Assignment
Repeat the lines of the data exactly, from the first one through the one that contains "wafer;tool, chamber at".

Provided information

=====

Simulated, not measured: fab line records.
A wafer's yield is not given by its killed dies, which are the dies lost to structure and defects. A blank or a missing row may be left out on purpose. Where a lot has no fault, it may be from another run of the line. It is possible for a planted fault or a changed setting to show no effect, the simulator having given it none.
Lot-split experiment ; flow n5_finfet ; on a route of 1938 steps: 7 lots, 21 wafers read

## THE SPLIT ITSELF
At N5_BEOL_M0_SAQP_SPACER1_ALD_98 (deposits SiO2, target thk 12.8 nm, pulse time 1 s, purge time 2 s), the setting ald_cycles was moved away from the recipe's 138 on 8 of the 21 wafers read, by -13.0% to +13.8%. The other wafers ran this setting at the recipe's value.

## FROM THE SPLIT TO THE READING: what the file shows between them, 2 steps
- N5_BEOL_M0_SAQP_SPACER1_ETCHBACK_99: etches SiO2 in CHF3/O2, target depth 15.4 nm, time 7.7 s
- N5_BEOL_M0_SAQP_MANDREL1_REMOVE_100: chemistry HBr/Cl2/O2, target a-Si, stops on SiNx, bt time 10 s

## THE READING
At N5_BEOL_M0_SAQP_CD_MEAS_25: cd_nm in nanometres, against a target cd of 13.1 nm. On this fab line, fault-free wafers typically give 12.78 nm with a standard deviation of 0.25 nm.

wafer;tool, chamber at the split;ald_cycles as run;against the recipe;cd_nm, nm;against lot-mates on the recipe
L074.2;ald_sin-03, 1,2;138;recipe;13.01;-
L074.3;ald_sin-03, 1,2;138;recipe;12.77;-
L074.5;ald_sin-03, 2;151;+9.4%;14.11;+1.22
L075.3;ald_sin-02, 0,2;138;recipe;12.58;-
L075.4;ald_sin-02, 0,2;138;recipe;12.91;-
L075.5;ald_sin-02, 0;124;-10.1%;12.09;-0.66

=====

Task response
Simulated, not measured: fab line records.
A wafer's yield is not given by its killed dies, which are the dies lost to structure and defects. A blank or a missing row may be left out on purpose. Where a lot has no fault, it may be from another run of the line. It is possible for a planted fault or a changed setting to show no effect, the simulator having given it none.
Lot-split experiment ; flow n5_finfet ; on a route of 1938 steps: 7 lots, 21 wafers read

## THE SPLIT ITSELF
At N5_BEOL_M0_SAQP_SPACER1_ALD_98 (deposits SiO2, target thk 12.8 nm, pulse time 1 s, purge time 2 s), the setting ald_cycles was moved away from the recipe's 138 on 8 of the 21 wafers read, by -13.0% to +13.8%. The other wafers ran this setting at the recipe's value.

## FROM THE SPLIT TO THE READING: what the file shows between them, 2 steps
- N5_BEOL_M0_SAQP_SPACER1_ETCHBACK_99: etches SiO2 in CHF3/O2, target depth 15.4 nm, time 7.7 s
- N5_BEOL_M0_SAQP_MANDREL1_REMOVE_100: chemistry HBr/Cl2/O2, target a-Si, stops on SiNx, bt time 10 s

## THE READING
At N5_BEOL_M0_SAQP_CD_MEAS_25: cd_nm in nanometres, against a target cd of 13.1 nm. On this fab line, fault-free wafers typically give 12.78 nm with a standard deviation of 0.25 nm.

wafer;tool, chamber at the split;ald_cycles as run;against the recipe;cd_nm, nm;against lot-mates on the recipe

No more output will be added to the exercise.